## Assigned task
The lines from the start of the listing through the line containing "Displayed cross-section: cut, width" should be printed exactly, and no other lines should be printed.

--------
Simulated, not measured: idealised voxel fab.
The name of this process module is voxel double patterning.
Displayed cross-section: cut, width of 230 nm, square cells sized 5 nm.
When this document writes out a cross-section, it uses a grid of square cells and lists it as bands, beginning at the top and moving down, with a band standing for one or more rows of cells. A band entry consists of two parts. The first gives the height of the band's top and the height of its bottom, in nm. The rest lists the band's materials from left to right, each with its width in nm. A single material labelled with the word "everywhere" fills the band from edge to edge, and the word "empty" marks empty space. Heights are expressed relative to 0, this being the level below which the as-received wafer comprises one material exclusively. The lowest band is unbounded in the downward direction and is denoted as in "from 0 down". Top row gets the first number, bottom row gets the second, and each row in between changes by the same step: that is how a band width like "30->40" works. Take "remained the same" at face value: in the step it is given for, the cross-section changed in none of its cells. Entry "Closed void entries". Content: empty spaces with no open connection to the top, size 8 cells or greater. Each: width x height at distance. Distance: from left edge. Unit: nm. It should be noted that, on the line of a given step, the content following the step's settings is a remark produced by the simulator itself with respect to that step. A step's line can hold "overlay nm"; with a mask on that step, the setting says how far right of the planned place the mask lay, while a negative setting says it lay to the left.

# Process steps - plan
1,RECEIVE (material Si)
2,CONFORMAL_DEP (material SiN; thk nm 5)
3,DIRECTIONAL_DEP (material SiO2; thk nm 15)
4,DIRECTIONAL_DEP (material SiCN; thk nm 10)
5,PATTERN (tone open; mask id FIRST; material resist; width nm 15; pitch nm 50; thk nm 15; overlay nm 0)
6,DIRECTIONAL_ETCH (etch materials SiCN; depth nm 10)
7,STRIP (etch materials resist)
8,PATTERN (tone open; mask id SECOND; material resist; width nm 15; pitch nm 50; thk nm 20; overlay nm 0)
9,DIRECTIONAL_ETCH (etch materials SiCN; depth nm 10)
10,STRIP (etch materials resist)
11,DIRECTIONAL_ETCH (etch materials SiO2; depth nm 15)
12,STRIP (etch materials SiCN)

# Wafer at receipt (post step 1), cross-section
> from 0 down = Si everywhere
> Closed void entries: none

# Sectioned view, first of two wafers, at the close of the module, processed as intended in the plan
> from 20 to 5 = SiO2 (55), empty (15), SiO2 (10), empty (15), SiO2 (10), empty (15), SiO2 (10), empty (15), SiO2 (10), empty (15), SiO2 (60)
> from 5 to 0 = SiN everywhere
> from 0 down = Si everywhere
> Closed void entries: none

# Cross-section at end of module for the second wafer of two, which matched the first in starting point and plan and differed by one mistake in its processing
--------

## Solution
Simulated, not measured: idealised voxel fab.
The name of this process module is voxel double patterning.
Displayed cross-section: cut, width of 230 nm, square cells sized 5 nm.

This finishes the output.